### WORK INSTRUCTION
Nothing but the lines from the start of the records through the line that contains "Run B's wafer" is to be copied, and each is to be copied exactly.

### MATERIAL SHOWN
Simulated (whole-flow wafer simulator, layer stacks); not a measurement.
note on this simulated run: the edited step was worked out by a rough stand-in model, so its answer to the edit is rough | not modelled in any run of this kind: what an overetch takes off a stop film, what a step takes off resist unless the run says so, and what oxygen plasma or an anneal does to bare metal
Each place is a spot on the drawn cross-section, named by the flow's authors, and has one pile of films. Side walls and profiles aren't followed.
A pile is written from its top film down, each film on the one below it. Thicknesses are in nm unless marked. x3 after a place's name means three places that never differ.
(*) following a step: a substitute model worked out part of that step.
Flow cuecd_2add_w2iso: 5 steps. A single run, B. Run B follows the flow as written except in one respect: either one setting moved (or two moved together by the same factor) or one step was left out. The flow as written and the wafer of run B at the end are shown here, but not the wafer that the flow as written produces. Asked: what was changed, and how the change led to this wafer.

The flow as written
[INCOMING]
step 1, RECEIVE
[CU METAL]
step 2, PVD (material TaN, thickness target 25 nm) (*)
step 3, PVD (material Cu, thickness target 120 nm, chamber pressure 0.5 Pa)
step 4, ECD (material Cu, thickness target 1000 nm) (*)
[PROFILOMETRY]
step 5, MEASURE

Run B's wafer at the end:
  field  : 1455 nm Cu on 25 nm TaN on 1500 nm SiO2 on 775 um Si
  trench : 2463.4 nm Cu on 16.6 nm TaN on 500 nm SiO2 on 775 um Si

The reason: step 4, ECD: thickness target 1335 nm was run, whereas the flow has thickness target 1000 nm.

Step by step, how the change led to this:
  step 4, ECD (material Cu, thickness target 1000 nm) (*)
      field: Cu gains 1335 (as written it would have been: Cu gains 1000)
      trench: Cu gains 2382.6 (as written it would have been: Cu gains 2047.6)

### RESPONSE BOX
Simulated (whole-flow wafer simulator, layer stacks); not a measurement.
note on this simulated run: the edited step was worked out by a rough stand-in model, so its answer to the edit is rough | not modelled in any run of this kind: what an overetch takes off a stop film, what a step takes off resist unless the run says so, and what oxygen plasma or an anneal does to bare metal
Each place is a spot on the drawn cross-section, named by the flow's authors, and has one pile of films. Side walls and profiles aren't followed.
A pile is written from its top film down, each film on the one below it. Thicknesses are in nm unless marked. x3 after a place's name means three places that never differ.
(*) following a step: a substitute model worked out part of that step.
Flow cuecd_2add_w2iso: 5 steps. A single run, B. Run B follows the flow as written except in one respect: either one setting moved (or two moved together by the same factor) or one step was left out. The flow as written and the wafer of run B at the end are shown here, but not the wafer that the flow as written produces. Asked: what was changed, and how the change led to this wafer.

The flow as written
[INCOMING]
step 1, RECEIVE
[CU METAL]
step 2, PVD (material TaN, thickness target 25 nm) (*)
step 3, PVD (material Cu, thickness target 120 nm, chamber pressure 0.5 Pa)
step 4, ECD (material Cu, thickness target 1000 nm) (*)
[PROFILOMETRY]
step 5, MEASURE

Run B's wafer at the end:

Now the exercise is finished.